━━ Extracted records ━━
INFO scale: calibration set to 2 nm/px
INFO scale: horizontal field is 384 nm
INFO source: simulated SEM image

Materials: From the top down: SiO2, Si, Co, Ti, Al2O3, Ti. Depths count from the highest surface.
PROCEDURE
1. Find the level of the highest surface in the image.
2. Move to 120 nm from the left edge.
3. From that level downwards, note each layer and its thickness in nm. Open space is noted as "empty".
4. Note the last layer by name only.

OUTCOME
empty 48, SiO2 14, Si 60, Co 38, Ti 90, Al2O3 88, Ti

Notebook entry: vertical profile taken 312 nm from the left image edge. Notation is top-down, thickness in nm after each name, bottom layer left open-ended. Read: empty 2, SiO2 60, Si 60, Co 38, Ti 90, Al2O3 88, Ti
━━━

- Activity
Out of the data above, give again only the lines starting at the one holding "4. Note the last layer by name only." and ending at the one holding "empty 48, SiO2", unchanged.

- Response area
4. Note the last layer by name only.

OUTCOME
empty 48, SiO2 14, Si 60, Co 38, Ti 90, Al2O3 88, Ti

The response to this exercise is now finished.